■ Extracted entries
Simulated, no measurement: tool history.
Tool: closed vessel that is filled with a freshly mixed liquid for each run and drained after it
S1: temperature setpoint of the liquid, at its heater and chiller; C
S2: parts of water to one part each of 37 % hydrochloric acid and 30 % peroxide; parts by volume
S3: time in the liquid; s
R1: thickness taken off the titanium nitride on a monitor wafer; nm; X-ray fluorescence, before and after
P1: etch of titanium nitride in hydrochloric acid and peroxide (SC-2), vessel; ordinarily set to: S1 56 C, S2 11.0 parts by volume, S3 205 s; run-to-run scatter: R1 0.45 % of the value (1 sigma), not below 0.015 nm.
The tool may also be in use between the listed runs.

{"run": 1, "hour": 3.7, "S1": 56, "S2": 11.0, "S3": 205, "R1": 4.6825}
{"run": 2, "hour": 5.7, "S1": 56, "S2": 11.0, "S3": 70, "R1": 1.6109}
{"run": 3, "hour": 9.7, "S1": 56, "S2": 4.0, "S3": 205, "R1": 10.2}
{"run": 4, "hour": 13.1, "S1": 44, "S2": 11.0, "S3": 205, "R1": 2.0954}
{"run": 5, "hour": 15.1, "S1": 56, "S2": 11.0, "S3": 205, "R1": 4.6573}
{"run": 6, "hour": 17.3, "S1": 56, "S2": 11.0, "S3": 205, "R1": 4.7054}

■ Exercise
Write out each line exactly, as it is shown above.

■ Expected answer
Simulated, no measurement: tool history.
Tool: closed vessel that is filled with a freshly mixed liquid for each run and drained after it
S1: temperature setpoint of the liquid, at its heater and chiller; C
S2: parts of water to one part each of 37 % hydrochloric acid and 30 % peroxide; parts by volume
S3: time in the liquid; s
R1: thickness taken off the titanium nitride on a monitor wafer; nm; X-ray fluorescence, before and after
P1: etch of titanium nitride in hydrochloric acid and peroxide (SC-2), vessel; ordinarily set to: S1 56 C, S2 11.0 parts by volume, S3 205 s; run-to-run scatter: R1 0.45 % of the value (1 sigma), not below 0.015 nm.
The tool may also be in use between the listed runs.

{"run": 1, "hour": 3.7, "S1": 56, "S2": 11.0, "S3": 205, "R1": 4.6825}
{"run": 2, "hour": 5.7, "S1": 56, "S2": 11.0, "S3": 70, "R1": 1.6109}
{"run": 3, "hour": 9.7, "S1": 56, "S2": 4.0, "S3": 205, "R1": 10.2}
{"run": 4, "hour": 13.1, "S1": 44, "S2": 11.0, "S3": 205, "R1": 2.0954}
{"run": 5, "hour": 15.1, "S1": 56, "S2": 11.0, "S3": 205, "R1": 4.6573}
{"run": 6, "hour": 17.3, "S1": 56, "S2": 11.0, "S3": 205, "R1": 4.7054}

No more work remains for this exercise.